**TASK ITEM**
Reproduce only what lies between the first line of the material below and the line containing "Look at the", with both of those lines included and every line kept exact.

**LISTED ENTRIES**
● ● ● ● ●
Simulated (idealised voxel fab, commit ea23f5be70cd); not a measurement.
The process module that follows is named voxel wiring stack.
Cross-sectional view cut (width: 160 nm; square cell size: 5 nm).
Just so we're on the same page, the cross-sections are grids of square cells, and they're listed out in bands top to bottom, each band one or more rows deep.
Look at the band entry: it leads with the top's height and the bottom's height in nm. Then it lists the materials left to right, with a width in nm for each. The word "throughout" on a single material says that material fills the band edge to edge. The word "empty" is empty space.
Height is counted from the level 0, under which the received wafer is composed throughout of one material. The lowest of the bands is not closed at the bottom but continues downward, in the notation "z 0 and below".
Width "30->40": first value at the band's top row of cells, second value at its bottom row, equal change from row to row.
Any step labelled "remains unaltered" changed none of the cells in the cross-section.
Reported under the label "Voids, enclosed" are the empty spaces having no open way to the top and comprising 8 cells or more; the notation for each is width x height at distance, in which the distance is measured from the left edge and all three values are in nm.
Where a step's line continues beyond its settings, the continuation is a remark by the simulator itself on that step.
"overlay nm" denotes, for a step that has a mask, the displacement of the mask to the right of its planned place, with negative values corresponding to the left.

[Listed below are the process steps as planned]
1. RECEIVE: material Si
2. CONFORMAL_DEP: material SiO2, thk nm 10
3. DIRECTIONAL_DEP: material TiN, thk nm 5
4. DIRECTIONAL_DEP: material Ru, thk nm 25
● ● ● ● ●

**EXERCISE SOLUTION**
Simulated (idealised voxel fab, commit ea23f5be70cd); not a measurement.
The process module that follows is named voxel wiring stack.
Cross-sectional view cut (width: 160 nm; square cell size: 5 nm).
Just so we're on the same page, the cross-sections are grids of square cells, and they're listed out in bands top to bottom, each band one or more rows deep.
Look at the band entry: it leads with the top's height and the bottom's height in nm. Then it lists the materials left to right, with a width in nm for each. The word "throughout" on a single material says that material fills the band edge to edge. The word "empty" is empty space.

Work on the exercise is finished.